--- START ---

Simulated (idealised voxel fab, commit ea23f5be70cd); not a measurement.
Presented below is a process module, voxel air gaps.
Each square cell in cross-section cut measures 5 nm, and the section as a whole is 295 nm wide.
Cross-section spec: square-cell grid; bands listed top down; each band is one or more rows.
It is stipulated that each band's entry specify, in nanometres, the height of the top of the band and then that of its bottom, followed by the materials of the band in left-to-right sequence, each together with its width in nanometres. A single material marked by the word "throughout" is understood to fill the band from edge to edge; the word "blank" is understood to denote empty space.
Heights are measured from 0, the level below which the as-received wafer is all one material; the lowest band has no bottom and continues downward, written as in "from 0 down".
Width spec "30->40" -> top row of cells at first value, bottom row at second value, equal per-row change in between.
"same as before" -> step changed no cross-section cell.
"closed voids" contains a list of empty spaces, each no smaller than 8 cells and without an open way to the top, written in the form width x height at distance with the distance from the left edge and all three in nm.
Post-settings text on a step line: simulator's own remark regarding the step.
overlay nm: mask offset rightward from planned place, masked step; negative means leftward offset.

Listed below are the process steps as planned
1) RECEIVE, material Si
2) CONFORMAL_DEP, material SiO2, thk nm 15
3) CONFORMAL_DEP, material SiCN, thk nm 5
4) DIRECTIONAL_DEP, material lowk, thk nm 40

--- END ---

Retype the listing above, word for word, from its first line to the line containing "Cross-section spec: square-cell", both ends included.

RESPONSE BOX →
Simulated (idealised voxel fab, commit ea23f5be70cd); not a measurement.
Presented below is a process module, voxel air gaps.
Each square cell in cross-section cut measures 5 nm, and the section as a whole is 295 nm wide.
Cross-section spec: square-cell grid; bands listed top down; each band is one or more rows.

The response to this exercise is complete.